Work order –
Up to and including the line containing "C3: hours since", retype each line of the listing below exactly, beginning with the first.

┌──

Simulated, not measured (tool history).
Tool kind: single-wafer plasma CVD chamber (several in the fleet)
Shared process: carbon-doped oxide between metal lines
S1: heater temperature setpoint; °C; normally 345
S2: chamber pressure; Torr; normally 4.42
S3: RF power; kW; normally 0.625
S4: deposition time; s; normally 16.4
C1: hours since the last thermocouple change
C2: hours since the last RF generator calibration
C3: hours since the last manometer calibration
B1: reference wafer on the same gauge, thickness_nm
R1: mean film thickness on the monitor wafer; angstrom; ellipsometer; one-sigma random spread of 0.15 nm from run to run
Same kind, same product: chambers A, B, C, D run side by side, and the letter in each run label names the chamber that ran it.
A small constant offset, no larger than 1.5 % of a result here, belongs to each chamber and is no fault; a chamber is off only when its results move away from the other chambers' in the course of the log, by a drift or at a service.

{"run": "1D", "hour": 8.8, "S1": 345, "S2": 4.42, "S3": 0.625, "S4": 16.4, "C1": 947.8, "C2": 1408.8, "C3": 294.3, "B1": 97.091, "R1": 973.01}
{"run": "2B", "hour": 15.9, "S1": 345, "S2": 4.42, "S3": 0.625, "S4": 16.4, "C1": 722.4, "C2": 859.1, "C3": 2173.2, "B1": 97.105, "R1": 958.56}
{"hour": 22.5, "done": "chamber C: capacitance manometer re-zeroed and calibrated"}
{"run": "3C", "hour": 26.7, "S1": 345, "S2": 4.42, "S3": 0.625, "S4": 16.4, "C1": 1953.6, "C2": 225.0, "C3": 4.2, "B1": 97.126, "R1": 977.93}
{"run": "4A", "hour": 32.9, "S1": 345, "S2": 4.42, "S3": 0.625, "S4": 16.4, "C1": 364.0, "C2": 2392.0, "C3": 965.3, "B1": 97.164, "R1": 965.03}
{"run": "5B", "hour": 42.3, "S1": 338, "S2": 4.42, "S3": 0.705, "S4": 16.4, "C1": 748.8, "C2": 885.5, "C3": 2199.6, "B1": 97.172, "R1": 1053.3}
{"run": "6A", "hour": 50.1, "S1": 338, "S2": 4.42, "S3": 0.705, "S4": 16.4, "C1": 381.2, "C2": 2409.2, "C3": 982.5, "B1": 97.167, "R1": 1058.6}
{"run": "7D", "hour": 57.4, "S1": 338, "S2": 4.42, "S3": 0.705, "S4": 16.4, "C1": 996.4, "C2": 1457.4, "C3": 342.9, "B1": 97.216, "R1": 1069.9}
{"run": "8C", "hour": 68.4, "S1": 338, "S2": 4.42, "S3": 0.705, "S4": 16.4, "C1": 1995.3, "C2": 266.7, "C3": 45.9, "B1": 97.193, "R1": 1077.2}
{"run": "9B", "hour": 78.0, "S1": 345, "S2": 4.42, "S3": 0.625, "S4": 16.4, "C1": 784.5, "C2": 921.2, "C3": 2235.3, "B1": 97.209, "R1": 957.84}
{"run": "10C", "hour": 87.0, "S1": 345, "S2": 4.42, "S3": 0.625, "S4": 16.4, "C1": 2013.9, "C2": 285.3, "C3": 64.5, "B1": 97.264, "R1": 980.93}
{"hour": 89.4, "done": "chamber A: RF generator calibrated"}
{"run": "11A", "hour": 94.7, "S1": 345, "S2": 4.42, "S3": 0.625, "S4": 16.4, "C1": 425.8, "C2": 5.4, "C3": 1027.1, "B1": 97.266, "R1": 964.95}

└──

Your response –
Simulated, not measured (tool history).
Tool kind: single-wafer plasma CVD chamber (several in the fleet)
Shared process: carbon-doped oxide between metal lines
S1: heater temperature setpoint; °C; normally 345
S2: chamber pressure; Torr; normally 4.42
S3: RF power; kW; normally 0.625
S4: deposition time; s; normally 16.4
C1: hours since the last thermocouple change
C2: hours since the last RF generator calibration
C3: hours since the last manometer calibration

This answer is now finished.